▬▬▬▬▬▬
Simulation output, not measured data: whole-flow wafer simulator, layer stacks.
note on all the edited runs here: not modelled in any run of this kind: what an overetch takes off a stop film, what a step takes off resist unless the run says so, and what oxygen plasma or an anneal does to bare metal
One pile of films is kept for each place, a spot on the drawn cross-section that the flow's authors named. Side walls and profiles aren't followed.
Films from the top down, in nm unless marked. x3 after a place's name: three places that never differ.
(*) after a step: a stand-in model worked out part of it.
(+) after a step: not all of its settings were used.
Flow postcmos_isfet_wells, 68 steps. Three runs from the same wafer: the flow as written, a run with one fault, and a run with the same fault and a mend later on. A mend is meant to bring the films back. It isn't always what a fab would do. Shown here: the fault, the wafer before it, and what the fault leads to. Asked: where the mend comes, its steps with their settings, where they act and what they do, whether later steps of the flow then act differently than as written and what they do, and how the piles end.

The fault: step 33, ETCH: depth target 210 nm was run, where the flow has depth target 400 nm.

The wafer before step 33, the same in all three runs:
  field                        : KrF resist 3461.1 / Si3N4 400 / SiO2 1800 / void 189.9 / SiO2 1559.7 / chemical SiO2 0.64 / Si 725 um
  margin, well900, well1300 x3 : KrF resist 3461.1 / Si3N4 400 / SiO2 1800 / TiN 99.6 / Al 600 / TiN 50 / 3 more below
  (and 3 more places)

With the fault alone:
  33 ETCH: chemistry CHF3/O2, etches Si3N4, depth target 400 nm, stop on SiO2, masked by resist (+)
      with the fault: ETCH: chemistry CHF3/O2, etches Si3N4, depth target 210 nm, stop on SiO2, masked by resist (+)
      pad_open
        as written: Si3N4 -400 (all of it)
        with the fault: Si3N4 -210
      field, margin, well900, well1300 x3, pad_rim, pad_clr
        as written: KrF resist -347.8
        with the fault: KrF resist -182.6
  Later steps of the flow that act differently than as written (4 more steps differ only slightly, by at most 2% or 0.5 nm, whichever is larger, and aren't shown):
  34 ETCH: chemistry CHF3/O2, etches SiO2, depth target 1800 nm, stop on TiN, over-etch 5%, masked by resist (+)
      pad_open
▬▬▬▬▬▬

**Brief**
Please return the lines above exactly, from the first one down to the line with "note on all", and stop after that line.

**Exercise answer**
Simulation output, not measured data: whole-flow wafer simulator, layer stacks.
note on all the edited runs here: not modelled in any run of this kind: what an overetch takes off a stop film, what a step takes off resist unless the run says so, and what oxygen plasma or an anneal does to bare metal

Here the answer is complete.